§ WORK REQUEST
Please take the lines from the one holding "Run 1, hour" through the one holding "Run 2, hour" in the data below and copy them exactly.

§ STORED DATA
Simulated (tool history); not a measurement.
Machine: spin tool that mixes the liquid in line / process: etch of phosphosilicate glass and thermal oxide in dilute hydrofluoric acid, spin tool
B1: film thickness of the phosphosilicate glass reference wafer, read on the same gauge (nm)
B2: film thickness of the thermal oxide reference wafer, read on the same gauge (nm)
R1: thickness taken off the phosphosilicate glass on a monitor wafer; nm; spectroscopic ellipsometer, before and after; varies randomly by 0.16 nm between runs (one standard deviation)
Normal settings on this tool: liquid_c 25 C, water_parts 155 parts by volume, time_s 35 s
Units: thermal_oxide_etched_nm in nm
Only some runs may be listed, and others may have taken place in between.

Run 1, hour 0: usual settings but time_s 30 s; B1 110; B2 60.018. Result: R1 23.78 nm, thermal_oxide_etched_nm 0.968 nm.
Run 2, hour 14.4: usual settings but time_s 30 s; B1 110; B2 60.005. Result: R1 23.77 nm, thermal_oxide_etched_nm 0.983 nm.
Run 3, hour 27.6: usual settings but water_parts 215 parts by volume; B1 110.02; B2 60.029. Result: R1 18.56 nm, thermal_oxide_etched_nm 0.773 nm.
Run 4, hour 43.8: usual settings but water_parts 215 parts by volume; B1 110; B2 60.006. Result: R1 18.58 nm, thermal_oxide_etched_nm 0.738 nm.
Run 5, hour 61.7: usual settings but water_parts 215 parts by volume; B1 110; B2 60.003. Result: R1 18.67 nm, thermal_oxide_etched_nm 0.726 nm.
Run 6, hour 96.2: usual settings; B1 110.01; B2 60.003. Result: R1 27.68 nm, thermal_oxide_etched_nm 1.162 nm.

§ RESULT
Run 1, hour 0: usual settings but time_s 30 s; B1 110; B2 60.018. Result: R1 23.78 nm, thermal_oxide_etched_nm 0.968 nm.
Run 2, hour 14.4: usual settings but time_s 30 s; B1 110; B2 60.005. Result: R1 23.77 nm, thermal_oxide_etched_nm 0.983 nm.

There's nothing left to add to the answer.